» **ACTIVITY**:
With nothing left out, repeat every entry exactly.

--- START ---

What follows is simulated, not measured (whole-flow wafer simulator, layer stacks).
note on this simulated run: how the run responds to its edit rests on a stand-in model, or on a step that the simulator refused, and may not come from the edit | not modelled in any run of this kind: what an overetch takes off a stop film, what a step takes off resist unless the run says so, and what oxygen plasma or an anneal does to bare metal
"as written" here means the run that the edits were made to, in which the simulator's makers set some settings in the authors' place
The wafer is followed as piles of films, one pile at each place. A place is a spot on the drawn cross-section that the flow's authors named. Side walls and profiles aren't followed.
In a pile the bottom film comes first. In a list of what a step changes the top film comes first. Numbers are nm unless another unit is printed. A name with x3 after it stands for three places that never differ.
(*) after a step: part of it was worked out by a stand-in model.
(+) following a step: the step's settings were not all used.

--- END ---

» **EXERCISE RESULT**:
What follows is simulated, not measured (whole-flow wafer simulator, layer stacks).
note on this simulated run: how the run responds to its edit rests on a stand-in model, or on a step that the simulator refused, and may not come from the edit | not modelled in any run of this kind: what an overetch takes off a stop film, what a step takes off resist unless the run says so, and what oxygen plasma or an anneal does to bare metal
"as written" here means the run that the edits were made to, in which the simulator's makers set some settings in the authors' place
The wafer is followed as piles of films, one pile at each place. A place is a spot on the drawn cross-section that the flow's authors named. Side walls and profiles aren't followed.
In a pile the bottom film comes first. In a list of what a step changes the top film comes first. Numbers are nm unless another unit is printed. A name with x3 after it stands for three places that never differ.
(*) after a step: part of it was worked out by a stand-in model.
(+) following a step: the step's settings were not all used.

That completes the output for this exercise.